_Information shown:_
=== Section Start ===

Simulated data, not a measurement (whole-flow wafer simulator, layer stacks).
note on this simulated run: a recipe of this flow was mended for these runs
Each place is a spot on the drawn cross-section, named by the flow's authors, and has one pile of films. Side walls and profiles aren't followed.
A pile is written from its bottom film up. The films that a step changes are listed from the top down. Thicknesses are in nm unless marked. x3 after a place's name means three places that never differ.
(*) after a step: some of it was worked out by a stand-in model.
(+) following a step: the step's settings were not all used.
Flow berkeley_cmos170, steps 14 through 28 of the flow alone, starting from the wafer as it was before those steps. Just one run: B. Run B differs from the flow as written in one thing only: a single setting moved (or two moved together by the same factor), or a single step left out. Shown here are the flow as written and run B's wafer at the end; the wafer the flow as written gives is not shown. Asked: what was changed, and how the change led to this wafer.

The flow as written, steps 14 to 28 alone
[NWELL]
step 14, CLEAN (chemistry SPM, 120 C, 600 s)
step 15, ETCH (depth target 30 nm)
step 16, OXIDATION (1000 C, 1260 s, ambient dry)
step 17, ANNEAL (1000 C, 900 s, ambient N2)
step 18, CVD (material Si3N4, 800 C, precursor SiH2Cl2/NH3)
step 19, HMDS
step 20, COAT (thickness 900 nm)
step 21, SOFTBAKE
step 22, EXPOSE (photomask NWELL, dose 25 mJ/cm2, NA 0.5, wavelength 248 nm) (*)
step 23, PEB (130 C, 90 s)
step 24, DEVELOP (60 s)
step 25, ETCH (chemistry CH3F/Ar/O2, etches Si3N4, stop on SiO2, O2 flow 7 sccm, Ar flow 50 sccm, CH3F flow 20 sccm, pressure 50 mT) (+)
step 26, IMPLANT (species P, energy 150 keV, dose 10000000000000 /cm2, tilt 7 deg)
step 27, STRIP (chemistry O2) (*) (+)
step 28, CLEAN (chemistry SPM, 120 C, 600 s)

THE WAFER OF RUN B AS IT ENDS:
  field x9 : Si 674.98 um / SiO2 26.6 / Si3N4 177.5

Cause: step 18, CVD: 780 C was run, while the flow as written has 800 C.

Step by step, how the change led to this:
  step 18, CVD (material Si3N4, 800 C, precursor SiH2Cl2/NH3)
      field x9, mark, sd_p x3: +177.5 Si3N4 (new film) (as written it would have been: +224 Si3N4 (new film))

=== Section End ===

_Work request:_ An exact, complete copy of the lines above from the one with "step 17, ANNEAL (1000 C, 900 s, ambient N2)" through the one with "step 24, DEVELOP (60 s)" is the whole answer.

_Exercise solution:_
step 17, ANNEAL (1000 C, 900 s, ambient N2)
step 18, CVD (material Si3N4, 800 C, precursor SiH2Cl2/NH3)
step 19, HMDS
step 20, COAT (thickness 900 nm)
step 21, SOFTBAKE
step 22, EXPOSE (photomask NWELL, dose 25 mJ/cm2, NA 0.5, wavelength 248 nm) (*)
step 23, PEB (130 C, 90 s)
step 24, DEVELOP (60 s)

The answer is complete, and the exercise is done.